[Start of section]
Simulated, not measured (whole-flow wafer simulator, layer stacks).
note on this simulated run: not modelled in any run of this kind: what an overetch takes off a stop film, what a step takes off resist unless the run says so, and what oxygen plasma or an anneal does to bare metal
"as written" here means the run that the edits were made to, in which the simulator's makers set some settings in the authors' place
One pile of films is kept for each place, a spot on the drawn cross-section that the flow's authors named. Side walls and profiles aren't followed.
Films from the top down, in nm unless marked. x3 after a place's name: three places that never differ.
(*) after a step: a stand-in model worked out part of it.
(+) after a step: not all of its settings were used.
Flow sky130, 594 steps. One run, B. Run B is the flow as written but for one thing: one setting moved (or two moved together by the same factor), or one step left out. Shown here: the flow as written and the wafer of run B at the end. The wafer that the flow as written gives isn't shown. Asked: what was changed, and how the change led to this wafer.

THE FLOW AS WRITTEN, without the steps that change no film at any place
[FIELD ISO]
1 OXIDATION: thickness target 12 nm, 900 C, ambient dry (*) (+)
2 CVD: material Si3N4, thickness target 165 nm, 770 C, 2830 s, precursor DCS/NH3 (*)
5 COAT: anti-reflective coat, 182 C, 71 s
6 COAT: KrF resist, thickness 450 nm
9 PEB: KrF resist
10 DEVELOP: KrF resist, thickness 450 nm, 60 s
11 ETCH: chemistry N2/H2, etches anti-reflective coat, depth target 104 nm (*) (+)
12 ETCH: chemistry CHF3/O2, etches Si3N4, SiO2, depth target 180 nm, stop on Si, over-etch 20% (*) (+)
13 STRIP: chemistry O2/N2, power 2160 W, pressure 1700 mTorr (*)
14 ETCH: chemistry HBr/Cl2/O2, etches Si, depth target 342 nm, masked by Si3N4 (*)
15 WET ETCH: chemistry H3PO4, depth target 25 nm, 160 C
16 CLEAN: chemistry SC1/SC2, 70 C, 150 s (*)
[End of section]

WORK TASK:
Transcribe, word for word, the data above from its first line through the line with "the authors' place", and include nothing else.

WRITTEN ANSWER:
Simulated, not measured (whole-flow wafer simulator, layer stacks).
note on this simulated run: not modelled in any run of this kind: what an overetch takes off a stop film, what a step takes off resist unless the run says so, and what oxygen plasma or an anneal does to bare metal
"as written" here means the run that the edits were made to, in which the simulator's makers set some settings in the authors' place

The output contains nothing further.